Required action
Nothing is to be altered; the data must be repeated exactly.

Record extracts
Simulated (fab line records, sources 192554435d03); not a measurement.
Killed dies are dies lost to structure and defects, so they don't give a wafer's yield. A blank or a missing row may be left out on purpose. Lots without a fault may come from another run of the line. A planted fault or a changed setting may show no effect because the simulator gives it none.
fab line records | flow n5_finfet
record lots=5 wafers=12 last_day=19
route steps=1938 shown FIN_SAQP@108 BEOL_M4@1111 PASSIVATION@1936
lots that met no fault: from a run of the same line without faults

Exercise solution
Simulated (fab line records, sources 192554435d03); not a measurement.
Killed dies are dies lost to structure and defects, so they don't give a wafer's yield. A blank or a missing row may be left out on purpose. Lots without a fault may come from another run of the line. A planted fault or a changed setting may show no effect because the simulator gives it none.
fab line records | flow n5_finfet
record lots=5 wafers=12 last_day=19
route steps=1938 shown FIN_SAQP@108 BEOL_M4@1111 PASSIVATION@1936
lots that met no fault: from a run of the same line without faults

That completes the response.